*** Opening Record extracts ***
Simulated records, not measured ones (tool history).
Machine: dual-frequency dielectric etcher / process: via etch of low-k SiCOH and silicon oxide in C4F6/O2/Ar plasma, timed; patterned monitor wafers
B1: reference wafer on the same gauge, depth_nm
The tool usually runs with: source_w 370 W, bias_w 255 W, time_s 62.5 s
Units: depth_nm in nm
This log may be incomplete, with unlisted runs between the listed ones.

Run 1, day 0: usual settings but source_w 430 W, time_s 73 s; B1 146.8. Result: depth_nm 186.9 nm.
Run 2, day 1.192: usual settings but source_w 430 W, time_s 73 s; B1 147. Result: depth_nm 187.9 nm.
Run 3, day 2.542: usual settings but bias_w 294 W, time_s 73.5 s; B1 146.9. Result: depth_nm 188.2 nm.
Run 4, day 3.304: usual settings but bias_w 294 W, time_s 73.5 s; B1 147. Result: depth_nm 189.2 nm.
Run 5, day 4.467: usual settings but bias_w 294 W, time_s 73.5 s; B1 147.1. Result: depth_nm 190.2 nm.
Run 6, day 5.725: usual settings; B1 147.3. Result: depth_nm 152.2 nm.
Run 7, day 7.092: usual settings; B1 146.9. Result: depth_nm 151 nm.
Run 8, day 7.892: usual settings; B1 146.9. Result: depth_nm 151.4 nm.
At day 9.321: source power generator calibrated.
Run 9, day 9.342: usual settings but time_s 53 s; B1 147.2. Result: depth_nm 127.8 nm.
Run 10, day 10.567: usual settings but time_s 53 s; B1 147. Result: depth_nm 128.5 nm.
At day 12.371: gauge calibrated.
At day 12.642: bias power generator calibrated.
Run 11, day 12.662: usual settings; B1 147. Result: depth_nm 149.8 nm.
*** Closing Record extracts ***

» Brief: Please write out the entries above in full, exactly as they read.

» Expected answer:
Simulated records, not measured ones (tool history).
Machine: dual-frequency dielectric etcher / process: via etch of low-k SiCOH and silicon oxide in C4F6/O2/Ar plasma, timed; patterned monitor wafers
B1: reference wafer on the same gauge, depth_nm
The tool usually runs with: source_w 370 W, bias_w 255 W, time_s 62.5 s
Units: depth_nm in nm
This log may be incomplete, with unlisted runs between the listed ones.

Run 1, day 0: usual settings but source_w 430 W, time_s 73 s; B1 146.8. Result: depth_nm 186.9 nm.
Run 2, day 1.192: usual settings but source_w 430 W, time_s 73 s; B1 147. Result: depth_nm 187.9 nm.
Run 3, day 2.542: usual settings but bias_w 294 W, time_s 73.5 s; B1 146.9. Result: depth_nm 188.2 nm.
Run 4, day 3.304: usual settings but bias_w 294 W, time_s 73.5 s; B1 147. Result: depth_nm 189.2 nm.
Run 5, day 4.467: usual settings but bias_w 294 W, time_s 73.5 s; B1 147.1. Result: depth_nm 190.2 nm.
Run 6, day 5.725: usual settings; B1 147.3. Result: depth_nm 152.2 nm.
Run 7, day 7.092: usual settings; B1 146.9. Result: depth_nm 151 nm.
Run 8, day 7.892: usual settings; B1 146.9. Result: depth_nm 151.4 nm.
At day 9.321: source power generator calibrated.
Run 9, day 9.342: usual settings but time_s 53 s; B1 147.2. Result: depth_nm 127.8 nm.
Run 10, day 10.567: usual settings but time_s 53 s; B1 147. Result: depth_nm 128.5 nm.
At day 12.371: gauge calibrated.
At day 12.642: bias power generator calibrated.
Run 11, day 12.662: usual settings; B1 147. Result: depth_nm 149.8 nm.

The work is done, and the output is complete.